[Task item] Provide again, from the entries below, every line from the one containing "11,FILL_DEP with material SiO2, thk nm 15" through the one containing "0 and below | Si throughout", exactly as written, and no other line.

Start of Extracted data

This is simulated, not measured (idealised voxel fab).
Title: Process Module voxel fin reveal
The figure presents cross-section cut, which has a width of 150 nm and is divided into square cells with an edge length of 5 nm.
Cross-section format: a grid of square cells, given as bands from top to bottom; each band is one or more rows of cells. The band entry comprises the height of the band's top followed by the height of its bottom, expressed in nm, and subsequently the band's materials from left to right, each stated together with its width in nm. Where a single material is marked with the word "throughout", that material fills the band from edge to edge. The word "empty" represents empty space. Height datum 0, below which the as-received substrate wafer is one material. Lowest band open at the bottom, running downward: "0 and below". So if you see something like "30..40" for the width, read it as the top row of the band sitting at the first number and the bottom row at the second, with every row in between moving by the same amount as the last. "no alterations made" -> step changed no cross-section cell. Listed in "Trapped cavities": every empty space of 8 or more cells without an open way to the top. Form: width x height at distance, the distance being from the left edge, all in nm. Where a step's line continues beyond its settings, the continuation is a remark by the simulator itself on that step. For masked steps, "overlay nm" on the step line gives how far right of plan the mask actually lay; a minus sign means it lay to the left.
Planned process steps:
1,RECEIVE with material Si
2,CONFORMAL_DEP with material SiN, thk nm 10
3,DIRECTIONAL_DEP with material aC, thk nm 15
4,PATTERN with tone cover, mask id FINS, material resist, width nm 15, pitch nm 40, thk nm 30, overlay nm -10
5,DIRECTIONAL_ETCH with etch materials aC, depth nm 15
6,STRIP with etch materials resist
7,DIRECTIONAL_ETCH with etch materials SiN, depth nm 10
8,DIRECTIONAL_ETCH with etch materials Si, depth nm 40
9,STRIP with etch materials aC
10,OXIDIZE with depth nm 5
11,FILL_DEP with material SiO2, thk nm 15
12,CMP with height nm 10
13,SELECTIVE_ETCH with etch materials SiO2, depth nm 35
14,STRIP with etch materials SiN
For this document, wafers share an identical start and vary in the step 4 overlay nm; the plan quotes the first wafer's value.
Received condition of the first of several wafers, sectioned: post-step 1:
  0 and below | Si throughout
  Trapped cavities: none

End of Extracted data

[Answer area]
11,FILL_DEP with material SiO2, thk nm 15
12,CMP with height nm 10
13,SELECTIVE_ETCH with etch materials SiO2, depth nm 35
14,STRIP with etch materials SiN
For this document, wafers share an identical start and vary in the step 4 overlay nm; the plan quotes the first wafer's value.
Received condition of the first of several wafers, sectioned: post-step 1:
  0 and below | Si throughout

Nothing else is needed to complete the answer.